> **Study material**:
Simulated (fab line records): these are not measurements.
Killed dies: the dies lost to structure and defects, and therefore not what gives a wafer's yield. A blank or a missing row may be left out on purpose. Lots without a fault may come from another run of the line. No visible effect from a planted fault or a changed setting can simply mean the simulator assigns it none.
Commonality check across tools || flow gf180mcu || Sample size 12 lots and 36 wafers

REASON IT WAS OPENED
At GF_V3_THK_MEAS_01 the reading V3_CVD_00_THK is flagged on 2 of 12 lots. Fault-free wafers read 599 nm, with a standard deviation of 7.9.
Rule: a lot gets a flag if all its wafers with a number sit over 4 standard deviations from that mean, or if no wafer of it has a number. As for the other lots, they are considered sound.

> **Assigned task**: Reproduce every line of the material exactly.

> **Response box**:
Simulated (fab line records): these are not measurements.
Killed dies: the dies lost to structure and defects, and therefore not what gives a wafer's yield. A blank or a missing row may be left out on purpose. Lots without a fault may come from another run of the line. No visible effect from a planted fault or a changed setting can simply mean the simulator assigns it none.
Commonality check across tools || flow gf180mcu || Sample size 12 lots and 36 wafers

REASON IT WAS OPENED
At GF_V3_THK_MEAS_01 the reading V3_CVD_00_THK is flagged on 2 of 12 lots. Fault-free wafers read 599 nm, with a standard deviation of 7.9.
Rule: a lot gets a flag if all its wafers with a number sit over 4 standard deviations from that mean, or if no wafer of it has a number. As for the other lots, they are considered sound.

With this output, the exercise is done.